● **Task item**
Please set the lines down again exactly, from the top of the entries through the line that contains "Units: slurry_flow in".

● **Data for analysis**
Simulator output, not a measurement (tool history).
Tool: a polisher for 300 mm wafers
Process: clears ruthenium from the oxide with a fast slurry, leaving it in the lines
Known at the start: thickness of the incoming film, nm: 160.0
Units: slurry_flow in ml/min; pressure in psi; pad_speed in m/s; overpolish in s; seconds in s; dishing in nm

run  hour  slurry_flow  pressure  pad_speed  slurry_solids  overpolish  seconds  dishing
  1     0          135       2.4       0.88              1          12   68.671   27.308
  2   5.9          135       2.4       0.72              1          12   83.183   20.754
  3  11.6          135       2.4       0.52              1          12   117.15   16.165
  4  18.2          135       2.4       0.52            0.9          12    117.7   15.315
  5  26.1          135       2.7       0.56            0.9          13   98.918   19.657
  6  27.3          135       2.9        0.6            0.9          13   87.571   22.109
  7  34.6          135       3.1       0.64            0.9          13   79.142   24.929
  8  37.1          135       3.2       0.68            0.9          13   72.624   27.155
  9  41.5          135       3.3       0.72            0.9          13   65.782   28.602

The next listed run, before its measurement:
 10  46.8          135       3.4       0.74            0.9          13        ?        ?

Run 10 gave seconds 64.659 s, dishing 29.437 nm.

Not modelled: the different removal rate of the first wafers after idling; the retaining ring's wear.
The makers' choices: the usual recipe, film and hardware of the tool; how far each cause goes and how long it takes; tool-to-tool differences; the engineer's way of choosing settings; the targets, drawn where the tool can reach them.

● **Answer box**
Simulator output, not a measurement (tool history).
Tool: a polisher for 300 mm wafers
Process: clears ruthenium from the oxide with a fast slurry, leaving it in the lines
Known at the start: thickness of the incoming film, nm: 160.0
Units: slurry_flow in ml/min; pressure in psi; pad_speed in m/s; overpolish in s; seconds in s; dishing in nm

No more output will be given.